════════════════════
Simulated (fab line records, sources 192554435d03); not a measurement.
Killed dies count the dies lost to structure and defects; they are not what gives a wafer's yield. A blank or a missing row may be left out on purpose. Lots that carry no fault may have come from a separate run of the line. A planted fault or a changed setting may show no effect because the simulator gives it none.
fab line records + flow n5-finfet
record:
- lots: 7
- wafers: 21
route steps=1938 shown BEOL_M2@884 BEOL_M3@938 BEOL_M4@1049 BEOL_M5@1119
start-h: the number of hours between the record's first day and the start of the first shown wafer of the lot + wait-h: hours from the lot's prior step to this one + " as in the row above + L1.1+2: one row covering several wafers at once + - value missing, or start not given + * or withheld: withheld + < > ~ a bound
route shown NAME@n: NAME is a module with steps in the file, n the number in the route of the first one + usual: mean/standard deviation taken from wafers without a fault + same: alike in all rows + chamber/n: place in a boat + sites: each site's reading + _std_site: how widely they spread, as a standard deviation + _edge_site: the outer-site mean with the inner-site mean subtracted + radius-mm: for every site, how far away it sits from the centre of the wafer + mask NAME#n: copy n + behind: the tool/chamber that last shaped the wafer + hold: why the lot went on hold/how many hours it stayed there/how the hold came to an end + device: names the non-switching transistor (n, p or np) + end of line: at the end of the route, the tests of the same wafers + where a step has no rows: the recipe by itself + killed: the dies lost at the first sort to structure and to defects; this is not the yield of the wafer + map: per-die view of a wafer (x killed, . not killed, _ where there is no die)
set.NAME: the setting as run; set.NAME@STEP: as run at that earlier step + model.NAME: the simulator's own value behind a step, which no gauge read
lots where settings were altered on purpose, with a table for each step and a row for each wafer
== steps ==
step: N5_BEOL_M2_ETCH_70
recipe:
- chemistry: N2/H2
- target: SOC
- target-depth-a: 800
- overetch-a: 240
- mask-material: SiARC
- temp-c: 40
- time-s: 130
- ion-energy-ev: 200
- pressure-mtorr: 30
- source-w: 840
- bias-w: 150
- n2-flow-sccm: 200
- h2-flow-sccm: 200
════════════════════

Brief: Each line from the top of the data, up to and including the line that contains "route steps=1938 shown", should be set down exactly.

Written answer:
Simulated (fab line records, sources 192554435d03); not a measurement.
Killed dies count the dies lost to structure and defects; they are not what gives a wafer's yield. A blank or a missing row may be left out on purpose. Lots that carry no fault may have come from a separate run of the line. A planted fault or a changed setting may show no effect because the simulator gives it none.
fab line records + flow n5-finfet
record:
- lots: 7
- wafers: 21
route steps=1938 shown BEOL_M2@884 BEOL_M3@938 BEOL_M4@1049 BEOL_M5@1119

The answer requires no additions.